=== Record set ===
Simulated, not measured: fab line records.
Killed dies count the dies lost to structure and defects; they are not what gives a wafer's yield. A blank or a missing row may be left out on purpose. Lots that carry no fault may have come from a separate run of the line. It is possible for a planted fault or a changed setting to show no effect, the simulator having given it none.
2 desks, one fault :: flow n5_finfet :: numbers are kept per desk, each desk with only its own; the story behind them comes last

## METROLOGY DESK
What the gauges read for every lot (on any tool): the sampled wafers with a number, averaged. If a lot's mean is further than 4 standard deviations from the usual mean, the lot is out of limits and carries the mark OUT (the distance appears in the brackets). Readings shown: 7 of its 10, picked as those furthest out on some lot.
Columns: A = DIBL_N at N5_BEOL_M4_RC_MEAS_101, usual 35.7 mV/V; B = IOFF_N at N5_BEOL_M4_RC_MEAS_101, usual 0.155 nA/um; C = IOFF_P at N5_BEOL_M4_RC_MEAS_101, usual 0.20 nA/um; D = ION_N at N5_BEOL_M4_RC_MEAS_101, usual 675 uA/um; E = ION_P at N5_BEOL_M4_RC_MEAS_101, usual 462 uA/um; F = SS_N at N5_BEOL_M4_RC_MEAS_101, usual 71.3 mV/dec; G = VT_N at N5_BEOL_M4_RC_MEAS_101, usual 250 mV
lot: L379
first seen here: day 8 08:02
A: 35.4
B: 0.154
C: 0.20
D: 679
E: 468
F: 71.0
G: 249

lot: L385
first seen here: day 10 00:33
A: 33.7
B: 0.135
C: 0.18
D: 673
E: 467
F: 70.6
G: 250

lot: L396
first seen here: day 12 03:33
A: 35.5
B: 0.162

=== Work task ===
Transcribe the data above exactly as it reads.

=== Written reply ===
Simulated, not measured: fab line records.
Killed dies count the dies lost to structure and defects; they are not what gives a wafer's yield. A blank or a missing row may be left out on purpose. Lots that carry no fault may have come from a separate run of the line. It is possible for a planted fault or a changed setting to show no effect, the simulator having given it none.
2 desks, one fault :: flow n5_finfet :: numbers are kept per desk, each desk with only its own; the story behind them comes last

## METROLOGY DESK
What the gauges read for every lot (on any tool): the sampled wafers with a number, averaged. If a lot's mean is further than 4 standard deviations from the usual mean, the lot is out of limits and carries the mark OUT (the distance appears in the brackets). Readings shown: 7 of its 10, picked as those furthest out on some lot.
Columns: A = DIBL_N at N5_BEOL_M4_RC_MEAS_101, usual 35.7 mV/V; B = IOFF_N at N5_BEOL_M4_RC_MEAS_101, usual 0.155 nA/um; C = IOFF_P at N5_BEOL_M4_RC_MEAS_101, usual 0.20 nA/um; D = ION_N at N5_BEOL_M4_RC_MEAS_101, usual 675 uA/um; E = ION_P at N5_BEOL_M4_RC_MEAS_101, usual 462 uA/um; F = SS_N at N5_BEOL_M4_RC_MEAS_101, usual 71.3 mV/dec; G = VT_N at N5_BEOL_M4_RC_MEAS_101, usual 250 mV
lot: L379
first seen here: day 8 08:02
A: 35.4
B: 0.154
C: 0.20
D: 679
E: 468
F: 71.0
G: 249

lot: L385
first seen here: day 10 00:33
A: 33.7
B: 0.135
C: 0.18
D: 673
E: 467
F: 70.6
G: 250

lot: L396
first seen here: day 12 03:33
A: 35.5
B: 0.162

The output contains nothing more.